Brief: Beginning at the top of the listing, repeat each line exactly until the line with "The tool usually" has been repeated too.

Extracted entries:
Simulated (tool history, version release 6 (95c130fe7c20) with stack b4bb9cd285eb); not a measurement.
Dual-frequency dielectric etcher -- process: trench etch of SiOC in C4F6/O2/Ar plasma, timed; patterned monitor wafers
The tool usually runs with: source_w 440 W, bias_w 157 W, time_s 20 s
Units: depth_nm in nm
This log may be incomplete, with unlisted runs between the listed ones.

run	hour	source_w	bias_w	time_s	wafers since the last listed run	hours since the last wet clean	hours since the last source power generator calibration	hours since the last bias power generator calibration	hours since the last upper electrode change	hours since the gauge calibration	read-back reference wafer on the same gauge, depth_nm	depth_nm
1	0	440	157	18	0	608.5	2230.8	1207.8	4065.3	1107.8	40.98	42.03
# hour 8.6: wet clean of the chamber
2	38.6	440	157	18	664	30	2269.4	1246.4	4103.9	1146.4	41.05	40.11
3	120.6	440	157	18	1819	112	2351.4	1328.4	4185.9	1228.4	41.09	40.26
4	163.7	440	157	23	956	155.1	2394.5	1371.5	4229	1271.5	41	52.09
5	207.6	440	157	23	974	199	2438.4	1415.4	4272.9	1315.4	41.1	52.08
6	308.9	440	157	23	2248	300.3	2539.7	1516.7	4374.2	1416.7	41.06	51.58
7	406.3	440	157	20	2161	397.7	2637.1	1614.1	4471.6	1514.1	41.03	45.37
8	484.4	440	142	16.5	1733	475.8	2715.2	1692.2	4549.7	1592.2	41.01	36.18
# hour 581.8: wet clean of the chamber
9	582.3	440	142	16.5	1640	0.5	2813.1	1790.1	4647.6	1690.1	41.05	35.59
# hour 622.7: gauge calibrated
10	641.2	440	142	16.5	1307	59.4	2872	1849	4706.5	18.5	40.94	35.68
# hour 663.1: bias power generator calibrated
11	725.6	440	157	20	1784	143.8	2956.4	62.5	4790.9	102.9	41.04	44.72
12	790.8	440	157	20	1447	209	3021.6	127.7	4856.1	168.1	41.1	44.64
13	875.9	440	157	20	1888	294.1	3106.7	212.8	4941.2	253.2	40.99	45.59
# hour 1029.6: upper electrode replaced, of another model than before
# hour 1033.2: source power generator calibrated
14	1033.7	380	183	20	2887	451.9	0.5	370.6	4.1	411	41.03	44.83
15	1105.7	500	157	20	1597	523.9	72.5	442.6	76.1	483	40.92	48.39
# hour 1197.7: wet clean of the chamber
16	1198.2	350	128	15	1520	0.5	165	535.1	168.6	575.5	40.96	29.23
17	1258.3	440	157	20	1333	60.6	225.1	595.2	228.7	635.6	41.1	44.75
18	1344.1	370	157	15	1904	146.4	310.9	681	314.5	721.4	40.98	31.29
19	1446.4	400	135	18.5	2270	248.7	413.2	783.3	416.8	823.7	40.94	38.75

Answer space:
Simulated (tool history, version release 6 (95c130fe7c20) with stack b4bb9cd285eb); not a measurement.
Dual-frequency dielectric etcher -- process: trench etch of SiOC in C4F6/O2/Ar plasma, timed; patterned monitor wafers
The tool usually runs with: source_w 440 W, bias_w 157 W, time_s 20 s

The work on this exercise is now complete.